Requirement
Each line of the listing is to be retyped exactly as given.

Exercise data
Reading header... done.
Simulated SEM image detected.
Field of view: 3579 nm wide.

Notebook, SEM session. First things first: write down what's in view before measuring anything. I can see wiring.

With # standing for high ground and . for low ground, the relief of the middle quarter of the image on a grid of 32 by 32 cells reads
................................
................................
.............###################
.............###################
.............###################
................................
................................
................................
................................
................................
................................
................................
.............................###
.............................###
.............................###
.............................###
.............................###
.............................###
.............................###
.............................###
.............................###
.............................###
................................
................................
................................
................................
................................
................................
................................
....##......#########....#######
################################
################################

Problem solution
Reading header... done.
Simulated SEM image detected.
Field of view: 3579 nm wide.

Notebook, SEM session. First things first: write down what's in view before measuring anything. I can see wiring.

With # standing for high ground and . for low ground, the relief of the middle quarter of the image on a grid of 32 by 32 cells reads
................................
................................
.............###################
.............###################
.............###################
................................
................................
................................
................................
................................
................................
................................
.............................###
.............................###
.............................###
.............................###
.............................###
.............................###
.............................###
.............................###
.............................###
.............................###
................................
................................
................................
................................
................................
................................
................................
....##......#########....#######
################################
################################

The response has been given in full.